* Action item
Output each line of the material exactly as it stands.

↓↓↓

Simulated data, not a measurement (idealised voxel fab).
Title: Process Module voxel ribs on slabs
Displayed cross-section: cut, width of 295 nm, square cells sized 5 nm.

↑↑↑

* Task solution
Simulated data, not a measurement (idealised voxel fab).
Title: Process Module voxel ribs on slabs
Displayed cross-section: cut, width of 295 nm, square cells sized 5 nm.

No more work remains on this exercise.